Below are some records. Print exactly the lines between the one holding "Tool type: dual-frequency dielectric etcher" and the one holding "P2: pattern etch", inclusive, and nothing else.

═════ SOURCE INFORMATION ═════

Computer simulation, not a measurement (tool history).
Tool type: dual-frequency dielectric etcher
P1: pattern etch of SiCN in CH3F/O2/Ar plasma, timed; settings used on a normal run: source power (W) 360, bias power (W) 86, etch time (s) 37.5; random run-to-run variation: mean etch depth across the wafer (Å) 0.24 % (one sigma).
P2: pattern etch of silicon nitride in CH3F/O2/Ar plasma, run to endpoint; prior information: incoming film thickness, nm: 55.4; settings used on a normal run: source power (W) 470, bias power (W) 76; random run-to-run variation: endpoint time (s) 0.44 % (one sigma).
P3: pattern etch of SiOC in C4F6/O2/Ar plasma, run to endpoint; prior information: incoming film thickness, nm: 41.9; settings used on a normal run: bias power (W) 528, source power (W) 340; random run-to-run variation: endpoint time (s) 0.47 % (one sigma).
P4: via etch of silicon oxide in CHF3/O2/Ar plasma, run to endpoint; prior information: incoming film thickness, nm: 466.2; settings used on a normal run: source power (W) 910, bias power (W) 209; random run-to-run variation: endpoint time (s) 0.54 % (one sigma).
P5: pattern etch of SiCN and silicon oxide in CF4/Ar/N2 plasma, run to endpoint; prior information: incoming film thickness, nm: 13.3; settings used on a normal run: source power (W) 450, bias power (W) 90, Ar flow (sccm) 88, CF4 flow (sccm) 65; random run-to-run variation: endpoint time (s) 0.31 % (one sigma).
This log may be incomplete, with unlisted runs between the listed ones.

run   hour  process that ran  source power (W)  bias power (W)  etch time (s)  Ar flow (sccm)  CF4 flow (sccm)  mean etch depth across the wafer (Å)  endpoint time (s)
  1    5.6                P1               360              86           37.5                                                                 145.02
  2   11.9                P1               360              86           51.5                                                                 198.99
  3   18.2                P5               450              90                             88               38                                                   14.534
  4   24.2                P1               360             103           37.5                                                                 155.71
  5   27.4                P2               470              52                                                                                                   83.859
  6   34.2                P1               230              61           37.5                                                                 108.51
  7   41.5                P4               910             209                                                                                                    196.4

═════

• WRITTEN RESPONSE:
Tool type: dual-frequency dielectric etcher
P1: pattern etch of SiCN in CH3F/O2/Ar plasma, timed; settings used on a normal run: source power (W) 360, bias power (W) 86, etch time (s) 37.5; random run-to-run variation: mean etch depth across the wafer (Å) 0.24 % (one sigma).
P2: pattern etch of silicon nitride in CH3F/O2/Ar plasma, run to endpoint; prior information: incoming film thickness, nm: 55.4; settings used on a normal run: source power (W) 470, bias power (W) 76; random run-to-run variation: endpoint time (s) 0.44 % (one sigma).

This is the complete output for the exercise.